> Assignment:
Your reply should contain every record, restated word for word.

_____

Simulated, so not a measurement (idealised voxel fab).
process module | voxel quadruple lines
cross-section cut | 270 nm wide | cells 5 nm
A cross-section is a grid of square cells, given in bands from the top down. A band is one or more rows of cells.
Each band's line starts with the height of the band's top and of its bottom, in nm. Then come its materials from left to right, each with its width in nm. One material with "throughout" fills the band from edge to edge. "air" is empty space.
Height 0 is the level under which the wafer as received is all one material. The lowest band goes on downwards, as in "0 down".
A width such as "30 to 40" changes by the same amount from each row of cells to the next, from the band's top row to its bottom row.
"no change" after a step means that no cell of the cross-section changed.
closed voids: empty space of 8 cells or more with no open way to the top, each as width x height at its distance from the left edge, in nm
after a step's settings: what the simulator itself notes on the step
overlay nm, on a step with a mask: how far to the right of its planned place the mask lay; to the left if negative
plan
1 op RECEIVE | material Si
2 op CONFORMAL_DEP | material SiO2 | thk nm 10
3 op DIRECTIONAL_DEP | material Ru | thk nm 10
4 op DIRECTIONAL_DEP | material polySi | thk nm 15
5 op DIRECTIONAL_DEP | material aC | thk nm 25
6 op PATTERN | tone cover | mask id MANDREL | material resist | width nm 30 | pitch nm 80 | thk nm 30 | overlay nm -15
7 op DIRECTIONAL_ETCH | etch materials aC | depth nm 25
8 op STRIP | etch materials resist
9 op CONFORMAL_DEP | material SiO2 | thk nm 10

_____

> Answer area:
Simulated, so not a measurement (idealised voxel fab).
process module | voxel quadruple lines
cross-section cut | 270 nm wide | cells 5 nm
A cross-section is a grid of square cells, given in bands from the top down. A band is one or more rows of cells.
Each band's line starts with the height of the band's top and of its bottom, in nm. Then come its materials from left to right, each with its width in nm. One material with "throughout" fills the band from edge to edge. "air" is empty space.
Height 0 is the level under which the wafer as received is all one material. The lowest band goes on downwards, as in "0 down".
A width such as "30 to 40" changes by the same amount from each row of cells to the next, from the band's top row to its bottom row.
"no change" after a step means that no cell of the cross-section changed.
closed voids: empty space of 8 cells or more with no open way to the top, each as width x height at its distance from the left edge, in nm
after a step's settings: what the simulator itself notes on the step
overlay nm, on a step with a mask: how far to the right of its planned place the mask lay; to the left if negative
plan
1 op RECEIVE | material Si
2 op CONFORMAL_DEP | material SiO2 | thk nm 10
3 op DIRECTIONAL_DEP | material Ru | thk nm 10
4 op DIRECTIONAL_DEP | material polySi | thk nm 15
5 op DIRECTIONAL_DEP | material aC | thk nm 25
6 op PATTERN | tone cover | mask id MANDREL | material resist | width nm 30 | pitch nm 80 | thk nm 30 | overlay nm -15
7 op DIRECTIONAL_ETCH | etch materials aC | depth nm 25
8 op STRIP | etch materials resist
9 op CONFORMAL_DEP | material SiO2 | thk nm 10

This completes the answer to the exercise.